_WORK ORDER_.
Each line below should be restated exactly, with nothing dropped.

[SOURCE DATA Boundary: Start]
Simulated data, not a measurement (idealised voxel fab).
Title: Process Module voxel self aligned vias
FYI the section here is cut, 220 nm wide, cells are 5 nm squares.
[SOURCE DATA Boundary: End]

_ANSWER SECTION_.
Simulated data, not a measurement (idealised voxel fab).
Title: Process Module voxel self aligned vias
FYI the section here is cut, 220 nm wide, cells are 5 nm squares.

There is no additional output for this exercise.